------ Input data ------
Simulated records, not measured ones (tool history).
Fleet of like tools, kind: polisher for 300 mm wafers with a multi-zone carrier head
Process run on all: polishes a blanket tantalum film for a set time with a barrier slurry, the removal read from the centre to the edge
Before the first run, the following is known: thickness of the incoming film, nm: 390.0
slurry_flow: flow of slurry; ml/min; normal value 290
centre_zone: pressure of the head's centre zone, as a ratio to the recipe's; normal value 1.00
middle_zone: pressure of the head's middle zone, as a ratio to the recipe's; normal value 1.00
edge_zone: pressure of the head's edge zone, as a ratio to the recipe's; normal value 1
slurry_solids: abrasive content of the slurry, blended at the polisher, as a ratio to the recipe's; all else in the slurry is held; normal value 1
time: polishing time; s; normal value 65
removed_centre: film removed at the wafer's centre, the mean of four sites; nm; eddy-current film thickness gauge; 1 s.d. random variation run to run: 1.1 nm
------

Give back, verbatim, the lines from the top of the entries above through the line containing "middle_zone: pressure of".

Simulated records, not measured ones (tool history).
Fleet of like tools, kind: polisher for 300 mm wafers with a multi-zone carrier head
Process run on all: polishes a blanket tantalum film for a set time with a barrier slurry, the removal read from the centre to the edge
Before the first run, the following is known: thickness of the incoming film, nm: 390.0
slurry_flow: flow of slurry; ml/min; normal value 290
centre_zone: pressure of the head's centre zone, as a ratio to the recipe's; normal value 1.00
middle_zone: pressure of the head's middle zone, as a ratio to the recipe's; normal value 1.00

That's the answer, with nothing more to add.